_ASSIGNMENT_
Only one stretch of the listing below is wanted: every line from the first to the line containing "A wafer's yield", set down exactly.

_DATA SECTION_
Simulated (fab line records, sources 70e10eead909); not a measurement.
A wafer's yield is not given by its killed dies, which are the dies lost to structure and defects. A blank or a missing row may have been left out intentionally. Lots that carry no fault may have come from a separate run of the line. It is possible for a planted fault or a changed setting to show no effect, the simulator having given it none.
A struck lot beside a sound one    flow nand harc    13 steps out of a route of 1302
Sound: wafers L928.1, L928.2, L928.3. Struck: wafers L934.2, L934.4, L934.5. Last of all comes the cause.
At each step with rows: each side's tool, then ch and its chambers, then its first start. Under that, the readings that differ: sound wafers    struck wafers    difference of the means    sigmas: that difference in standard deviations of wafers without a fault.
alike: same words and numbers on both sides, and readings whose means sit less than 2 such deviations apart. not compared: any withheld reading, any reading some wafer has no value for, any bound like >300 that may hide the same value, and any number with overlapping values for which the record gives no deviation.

_RESPONSE BOX_
Simulated (fab line records, sources 70e10eead909); not a measurement.
A wafer's yield is not given by its killed dies, which are the dies lost to structure and defects. A blank or a missing row may have been left out intentionally. Lots that carry no fault may have come from a separate run of the line. It is possible for a planted fault or a changed setting to show no effect, the simulator having given it none.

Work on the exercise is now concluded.